• [EXERCISE DATA]:
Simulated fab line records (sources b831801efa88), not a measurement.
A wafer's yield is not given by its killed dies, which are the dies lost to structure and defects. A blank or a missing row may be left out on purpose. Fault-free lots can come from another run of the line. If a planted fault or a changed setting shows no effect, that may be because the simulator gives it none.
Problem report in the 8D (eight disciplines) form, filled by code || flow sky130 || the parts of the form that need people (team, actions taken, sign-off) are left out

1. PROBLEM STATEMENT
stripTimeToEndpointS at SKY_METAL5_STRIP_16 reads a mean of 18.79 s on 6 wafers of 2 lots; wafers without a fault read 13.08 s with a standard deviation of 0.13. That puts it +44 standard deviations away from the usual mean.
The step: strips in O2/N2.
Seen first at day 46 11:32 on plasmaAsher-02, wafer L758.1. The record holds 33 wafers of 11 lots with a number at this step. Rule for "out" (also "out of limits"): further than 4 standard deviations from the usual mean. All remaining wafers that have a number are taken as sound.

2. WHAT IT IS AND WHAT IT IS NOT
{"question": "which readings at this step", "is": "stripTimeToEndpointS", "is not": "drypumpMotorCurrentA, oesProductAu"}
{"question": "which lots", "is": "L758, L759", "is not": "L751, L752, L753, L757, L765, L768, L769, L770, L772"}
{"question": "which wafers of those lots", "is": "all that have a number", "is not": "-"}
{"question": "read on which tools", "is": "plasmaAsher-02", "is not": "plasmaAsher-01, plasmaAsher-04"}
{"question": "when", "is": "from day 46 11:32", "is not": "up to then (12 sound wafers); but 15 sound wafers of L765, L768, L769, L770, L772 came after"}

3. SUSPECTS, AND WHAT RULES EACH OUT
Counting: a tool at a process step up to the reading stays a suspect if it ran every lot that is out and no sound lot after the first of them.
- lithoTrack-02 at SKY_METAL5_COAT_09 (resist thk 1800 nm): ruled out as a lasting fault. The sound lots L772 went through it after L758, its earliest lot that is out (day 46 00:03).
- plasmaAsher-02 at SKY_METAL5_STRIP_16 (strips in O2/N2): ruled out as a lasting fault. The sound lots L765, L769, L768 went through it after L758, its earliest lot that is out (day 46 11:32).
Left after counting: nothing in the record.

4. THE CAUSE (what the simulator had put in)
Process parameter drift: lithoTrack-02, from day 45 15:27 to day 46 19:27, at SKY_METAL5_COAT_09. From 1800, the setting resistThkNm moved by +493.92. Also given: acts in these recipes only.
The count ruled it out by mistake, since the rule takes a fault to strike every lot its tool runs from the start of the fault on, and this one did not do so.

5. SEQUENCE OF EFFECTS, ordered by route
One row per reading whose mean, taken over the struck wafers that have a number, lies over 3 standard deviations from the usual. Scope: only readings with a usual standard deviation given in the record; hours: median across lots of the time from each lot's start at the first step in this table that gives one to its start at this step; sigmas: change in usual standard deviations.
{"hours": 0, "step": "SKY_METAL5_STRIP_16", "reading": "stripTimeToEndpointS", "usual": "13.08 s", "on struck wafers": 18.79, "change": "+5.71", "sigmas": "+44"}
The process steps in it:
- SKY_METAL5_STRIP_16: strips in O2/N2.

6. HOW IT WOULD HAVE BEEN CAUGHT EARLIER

• [ACTION ITEM]: Among the lines above, find the one with "The count ruled" and the one with "- SKY_METAL5_STRIP_16: strips in O2/N2.". Quote both and everything between them, exactly.

• [EXERCISE ANSWER]:
The count ruled it out by mistake, since the rule takes a fault to strike every lot its tool runs from the start of the fault on, and this one did not do so.

5. SEQUENCE OF EFFECTS, ordered by route
One row per reading whose mean, taken over the struck wafers that have a number, lies over 3 standard deviations from the usual. Scope: only readings with a usual standard deviation given in the record; hours: median across lots of the time from each lot's start at the first step in this table that gives one to its start at this step; sigmas: change in usual standard deviations.
{"hours": 0, "step": "SKY_METAL5_STRIP_16", "reading": "stripTimeToEndpointS", "usual": "13.08 s", "on struck wafers": 18.79, "change": "+5.71", "sigmas": "+44"}
The process steps in it:
- SKY_METAL5_STRIP_16: strips in O2/N2.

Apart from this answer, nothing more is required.